* **Required action**: When copying the data, keep every line exactly the same.

* **Records supplied**:
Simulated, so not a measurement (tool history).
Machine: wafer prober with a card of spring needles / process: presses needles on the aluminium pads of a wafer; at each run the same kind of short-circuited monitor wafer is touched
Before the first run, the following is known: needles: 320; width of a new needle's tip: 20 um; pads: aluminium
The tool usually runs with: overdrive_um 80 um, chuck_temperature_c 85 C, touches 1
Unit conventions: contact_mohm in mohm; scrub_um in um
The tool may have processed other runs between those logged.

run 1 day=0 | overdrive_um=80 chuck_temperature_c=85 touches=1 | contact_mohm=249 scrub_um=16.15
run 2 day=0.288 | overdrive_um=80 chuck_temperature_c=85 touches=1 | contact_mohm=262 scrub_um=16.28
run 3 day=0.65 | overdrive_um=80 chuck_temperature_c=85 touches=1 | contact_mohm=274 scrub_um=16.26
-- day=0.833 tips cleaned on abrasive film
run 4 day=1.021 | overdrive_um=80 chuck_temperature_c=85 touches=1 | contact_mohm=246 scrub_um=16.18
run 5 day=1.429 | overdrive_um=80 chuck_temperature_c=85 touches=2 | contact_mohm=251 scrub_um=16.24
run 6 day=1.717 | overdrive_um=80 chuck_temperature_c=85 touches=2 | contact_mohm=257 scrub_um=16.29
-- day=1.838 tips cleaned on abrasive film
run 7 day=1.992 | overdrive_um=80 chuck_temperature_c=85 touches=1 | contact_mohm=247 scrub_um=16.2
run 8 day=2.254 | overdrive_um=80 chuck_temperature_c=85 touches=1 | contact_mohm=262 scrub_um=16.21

* **Response area**:
Simulated, so not a measurement (tool history).
Machine: wafer prober with a card of spring needles / process: presses needles on the aluminium pads of a wafer; at each run the same kind of short-circuited monitor wafer is touched
Before the first run, the following is known: needles: 320; width of a new needle's tip: 20 um; pads: aluminium
The tool usually runs with: overdrive_um 80 um, chuck_temperature_c 85 C, touches 1
Unit conventions: contact_mohm in mohm; scrub_um in um
The tool may have processed other runs between those logged.

run 1 day=0 | overdrive_um=80 chuck_temperature_c=85 touches=1 | contact_mohm=249 scrub_um=16.15
run 2 day=0.288 | overdrive_um=80 chuck_temperature_c=85 touches=1 | contact_mohm=262 scrub_um=16.28
run 3 day=0.65 | overdrive_um=80 chuck_temperature_c=85 touches=1 | contact_mohm=274 scrub_um=16.26
-- day=0.833 tips cleaned on abrasive film
run 4 day=1.021 | overdrive_um=80 chuck_temperature_c=85 touches=1 | contact_mohm=246 scrub_um=16.18
run 5 day=1.429 | overdrive_um=80 chuck_temperature_c=85 touches=2 | contact_mohm=251 scrub_um=16.24
run 6 day=1.717 | overdrive_um=80 chuck_temperature_c=85 touches=2 | contact_mohm=257 scrub_um=16.29
-- day=1.838 tips cleaned on abrasive film
run 7 day=1.992 | overdrive_um=80 chuck_temperature_c=85 touches=1 | contact_mohm=247 scrub_um=16.2
run 8 day=2.254 | overdrive_um=80 chuck_temperature_c=85 touches=1 | contact_mohm=262 scrub_um=16.21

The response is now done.